- Assignment:
Word for word, the listing below should be printed again.

------------
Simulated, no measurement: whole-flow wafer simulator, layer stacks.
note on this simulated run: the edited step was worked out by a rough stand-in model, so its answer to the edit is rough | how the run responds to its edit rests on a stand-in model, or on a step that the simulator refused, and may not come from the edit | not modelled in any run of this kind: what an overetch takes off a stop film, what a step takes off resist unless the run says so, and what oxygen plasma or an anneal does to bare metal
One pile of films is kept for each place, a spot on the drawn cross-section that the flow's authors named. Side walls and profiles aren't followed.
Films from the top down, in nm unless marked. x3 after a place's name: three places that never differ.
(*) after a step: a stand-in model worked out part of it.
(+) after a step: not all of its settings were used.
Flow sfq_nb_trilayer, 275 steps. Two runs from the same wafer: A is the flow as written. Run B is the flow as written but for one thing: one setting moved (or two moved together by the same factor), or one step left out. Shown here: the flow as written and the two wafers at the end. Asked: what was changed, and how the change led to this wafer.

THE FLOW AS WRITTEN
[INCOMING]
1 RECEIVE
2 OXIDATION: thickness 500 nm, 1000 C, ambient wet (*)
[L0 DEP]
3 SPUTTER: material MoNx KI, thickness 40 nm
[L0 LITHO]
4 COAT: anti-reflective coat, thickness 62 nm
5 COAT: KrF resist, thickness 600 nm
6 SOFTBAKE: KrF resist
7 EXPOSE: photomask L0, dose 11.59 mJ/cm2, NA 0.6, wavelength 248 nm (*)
------------

- Written response:
Simulated, no measurement: whole-flow wafer simulator, layer stacks.
note on this simulated run: the edited step was worked out by a rough stand-in model, so its answer to the edit is rough | how the run responds to its edit rests on a stand-in model, or on a step that the simulator refused, and may not come from the edit | not modelled in any run of this kind: what an overetch takes off a stop film, what a step takes off resist unless the run says so, and what oxygen plasma or an anneal does to bare metal
One pile of films is kept for each place, a spot on the drawn cross-section that the flow's authors named. Side walls and profiles aren't followed.
Films from the top down, in nm unless marked. x3 after a place's name: three places that never differ.
(*) after a step: a stand-in model worked out part of it.
(+) after a step: not all of its settings were used.
Flow sfq_nb_trilayer, 275 steps. Two runs from the same wafer: A is the flow as written. Run B is the flow as written but for one thing: one setting moved (or two moved together by the same factor), or one step left out. Shown here: the flow as written and the two wafers at the end. Asked: what was changed, and how the change led to this wafer.

THE FLOW AS WRITTEN
[INCOMING]
1 RECEIVE
2 OXIDATION: thickness 500 nm, 1000 C, ambient wet (*)
[L0 DEP]
3 SPUTTER: material MoNx KI, thickness 40 nm
[L0 LITHO]
4 COAT: anti-reflective coat, thickness 62 nm
5 COAT: KrF resist, thickness 600 nm
6 SOFTBAKE: KrF resist
7 EXPOSE: photomask L0, dose 11.59 mJ/cm2, NA 0.6, wavelength 248 nm (*)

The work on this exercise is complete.